INPUT DATA:
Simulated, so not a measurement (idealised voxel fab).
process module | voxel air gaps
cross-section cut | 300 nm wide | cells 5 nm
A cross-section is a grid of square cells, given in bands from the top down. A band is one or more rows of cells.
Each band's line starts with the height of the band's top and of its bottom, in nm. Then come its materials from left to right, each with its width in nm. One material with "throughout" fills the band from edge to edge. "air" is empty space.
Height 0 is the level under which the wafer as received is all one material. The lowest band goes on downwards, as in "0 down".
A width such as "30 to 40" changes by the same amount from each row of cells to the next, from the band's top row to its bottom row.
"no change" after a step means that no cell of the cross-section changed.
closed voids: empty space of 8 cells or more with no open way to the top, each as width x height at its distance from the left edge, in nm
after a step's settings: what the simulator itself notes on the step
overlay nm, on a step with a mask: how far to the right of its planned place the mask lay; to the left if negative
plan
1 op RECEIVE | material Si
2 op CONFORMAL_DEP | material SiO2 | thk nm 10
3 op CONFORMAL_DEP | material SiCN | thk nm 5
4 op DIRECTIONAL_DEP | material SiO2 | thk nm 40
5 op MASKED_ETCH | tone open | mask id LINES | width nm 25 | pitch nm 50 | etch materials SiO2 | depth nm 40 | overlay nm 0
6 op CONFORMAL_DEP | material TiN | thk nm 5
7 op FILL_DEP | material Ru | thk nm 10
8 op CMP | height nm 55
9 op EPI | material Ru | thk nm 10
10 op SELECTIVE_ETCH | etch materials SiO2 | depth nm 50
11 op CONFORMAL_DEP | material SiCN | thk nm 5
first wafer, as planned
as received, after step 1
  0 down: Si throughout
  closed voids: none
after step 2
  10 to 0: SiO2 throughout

ASSIGNED TASK: All lines above from the one containing "0 down: Si throughout" to the one containing "after step 2" must be repeated exactly, both lines included, and no others.

EXPECTED ANSWER:
  0 down: Si throughout
  closed voids: none
after step 2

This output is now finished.